BEGIN SUPPLIED ENTRIES
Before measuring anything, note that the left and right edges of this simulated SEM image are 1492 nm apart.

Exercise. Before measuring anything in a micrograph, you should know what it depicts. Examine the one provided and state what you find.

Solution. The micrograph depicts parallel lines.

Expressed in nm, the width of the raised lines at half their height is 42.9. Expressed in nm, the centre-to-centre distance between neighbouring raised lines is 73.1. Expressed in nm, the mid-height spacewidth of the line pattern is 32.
END SUPPLIED ENTRIES

__WORK REQUEST__: Every line from the first entry to the line containing "Solution. The micrograph" should be transcribed exactly, and nothing beyond it.

__EXERCISE SOLUTION__:
Before measuring anything, note that the left and right edges of this simulated SEM image are 1492 nm apart.

Exercise. Before measuring anything in a micrograph, you should know what it depicts. Examine the one provided and state what you find.

Solution. The micrograph depicts parallel lines.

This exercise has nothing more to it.